## [Extracted data]
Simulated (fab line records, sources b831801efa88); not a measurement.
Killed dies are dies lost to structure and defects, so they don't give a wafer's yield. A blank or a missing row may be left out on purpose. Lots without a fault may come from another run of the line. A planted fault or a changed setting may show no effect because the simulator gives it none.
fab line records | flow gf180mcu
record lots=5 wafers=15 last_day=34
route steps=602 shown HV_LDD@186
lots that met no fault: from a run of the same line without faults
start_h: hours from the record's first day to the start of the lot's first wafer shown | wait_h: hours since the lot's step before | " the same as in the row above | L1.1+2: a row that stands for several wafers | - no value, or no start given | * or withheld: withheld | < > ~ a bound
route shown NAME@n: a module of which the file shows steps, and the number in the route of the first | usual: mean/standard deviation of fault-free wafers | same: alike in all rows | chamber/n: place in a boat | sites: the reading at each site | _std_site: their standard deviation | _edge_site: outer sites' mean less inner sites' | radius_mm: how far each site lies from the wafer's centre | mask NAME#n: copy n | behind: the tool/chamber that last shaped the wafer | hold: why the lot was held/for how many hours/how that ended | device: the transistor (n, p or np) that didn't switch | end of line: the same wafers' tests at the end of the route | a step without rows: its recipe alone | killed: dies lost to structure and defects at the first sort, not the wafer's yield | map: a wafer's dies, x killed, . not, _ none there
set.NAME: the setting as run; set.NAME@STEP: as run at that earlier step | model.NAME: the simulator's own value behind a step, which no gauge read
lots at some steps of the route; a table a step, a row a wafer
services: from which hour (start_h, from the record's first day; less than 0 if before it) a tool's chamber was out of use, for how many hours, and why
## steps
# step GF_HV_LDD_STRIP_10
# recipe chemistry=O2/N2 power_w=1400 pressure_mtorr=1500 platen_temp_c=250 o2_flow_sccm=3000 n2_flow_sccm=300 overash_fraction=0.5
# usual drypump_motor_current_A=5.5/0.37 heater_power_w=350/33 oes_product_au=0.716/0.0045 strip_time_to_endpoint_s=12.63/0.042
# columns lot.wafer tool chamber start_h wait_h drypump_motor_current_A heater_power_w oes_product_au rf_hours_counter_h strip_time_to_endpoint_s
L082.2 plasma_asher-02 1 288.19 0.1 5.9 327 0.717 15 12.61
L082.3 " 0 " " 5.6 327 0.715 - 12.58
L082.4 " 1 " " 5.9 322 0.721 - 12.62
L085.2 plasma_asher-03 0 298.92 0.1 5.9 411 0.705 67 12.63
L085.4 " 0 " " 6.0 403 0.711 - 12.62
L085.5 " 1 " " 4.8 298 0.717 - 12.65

## [Work task]
I'd like the lines above from the one with "0.721 - 12.62" up to and including the one with "0.711 - 12.62" copied exactly, with no other lines.

## [Exercise response]
L082.4 " 1 " " 5.9 322 0.721 - 12.62
L085.2 plasma_asher-03 0 298.92 0.1 5.9 411 0.705 67 12.63
L085.4 " 0 " " 6.0 403 0.711 - 12.62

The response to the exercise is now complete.